**Supplied records:**
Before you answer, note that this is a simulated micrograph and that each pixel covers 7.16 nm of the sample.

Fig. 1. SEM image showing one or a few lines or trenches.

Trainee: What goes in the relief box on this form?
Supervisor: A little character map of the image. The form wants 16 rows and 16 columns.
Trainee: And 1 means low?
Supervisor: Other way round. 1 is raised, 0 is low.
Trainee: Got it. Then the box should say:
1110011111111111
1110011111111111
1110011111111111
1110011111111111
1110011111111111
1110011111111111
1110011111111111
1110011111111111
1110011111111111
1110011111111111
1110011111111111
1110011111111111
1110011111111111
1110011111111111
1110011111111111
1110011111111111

**Task item:**
Would you transcribe the data above exactly as it stands?

**Exercise output:**
Before you answer, note that this is a simulated micrograph and that each pixel covers 7.16 nm of the sample.

Fig. 1. SEM image showing one or a few lines or trenches.

Trainee: What goes in the relief box on this form?
Supervisor: A little character map of the image. The form wants 16 rows and 16 columns.
Trainee: And 1 means low?
Supervisor: Other way round. 1 is raised, 0 is low.
Trainee: Got it. Then the box should say:
1110011111111111
1110011111111111
1110011111111111
1110011111111111
1110011111111111
1110011111111111
1110011111111111
1110011111111111
1110011111111111
1110011111111111
1110011111111111
1110011111111111
1110011111111111
1110011111111111
1110011111111111
1110011111111111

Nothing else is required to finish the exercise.